* MATERIAL SUPPLIED *
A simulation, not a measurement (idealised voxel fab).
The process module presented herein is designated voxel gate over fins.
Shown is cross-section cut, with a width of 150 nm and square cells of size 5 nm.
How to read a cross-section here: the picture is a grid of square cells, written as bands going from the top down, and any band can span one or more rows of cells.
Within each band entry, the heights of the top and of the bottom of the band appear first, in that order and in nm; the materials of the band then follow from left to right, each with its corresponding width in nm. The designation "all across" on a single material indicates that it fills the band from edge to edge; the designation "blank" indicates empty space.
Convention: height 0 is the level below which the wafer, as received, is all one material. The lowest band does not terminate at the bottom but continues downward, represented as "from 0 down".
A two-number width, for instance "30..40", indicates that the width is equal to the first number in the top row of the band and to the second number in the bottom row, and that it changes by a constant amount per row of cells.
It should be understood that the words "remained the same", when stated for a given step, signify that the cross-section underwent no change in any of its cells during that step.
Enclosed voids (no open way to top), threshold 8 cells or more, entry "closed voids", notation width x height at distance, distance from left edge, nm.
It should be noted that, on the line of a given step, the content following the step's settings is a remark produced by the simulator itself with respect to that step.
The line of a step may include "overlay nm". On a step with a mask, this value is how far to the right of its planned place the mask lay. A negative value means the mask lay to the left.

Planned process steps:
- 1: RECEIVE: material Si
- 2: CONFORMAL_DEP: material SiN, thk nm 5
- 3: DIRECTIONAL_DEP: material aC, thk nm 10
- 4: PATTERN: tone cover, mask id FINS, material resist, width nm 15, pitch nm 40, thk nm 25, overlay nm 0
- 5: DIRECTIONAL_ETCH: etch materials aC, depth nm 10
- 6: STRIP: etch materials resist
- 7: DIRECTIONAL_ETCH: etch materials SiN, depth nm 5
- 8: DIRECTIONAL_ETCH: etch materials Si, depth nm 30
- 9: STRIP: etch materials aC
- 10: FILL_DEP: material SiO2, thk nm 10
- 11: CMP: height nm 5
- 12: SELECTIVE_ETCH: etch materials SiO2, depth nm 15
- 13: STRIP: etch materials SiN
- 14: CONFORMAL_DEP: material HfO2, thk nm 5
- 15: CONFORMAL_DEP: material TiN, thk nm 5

* TASK ITEM *
Each line from the beginning of the listing up to the line where "How to read" appears needs to be given again exactly; please add nothing else.

* ANSWER AREA *
A simulation, not a measurement (idealised voxel fab).
The process module presented herein is designated voxel gate over fins.
Shown is cross-section cut, with a width of 150 nm and square cells of size 5 nm.
How to read a cross-section here: the picture is a grid of square cells, written as bands going from the top down, and any band can span one or more rows of cells.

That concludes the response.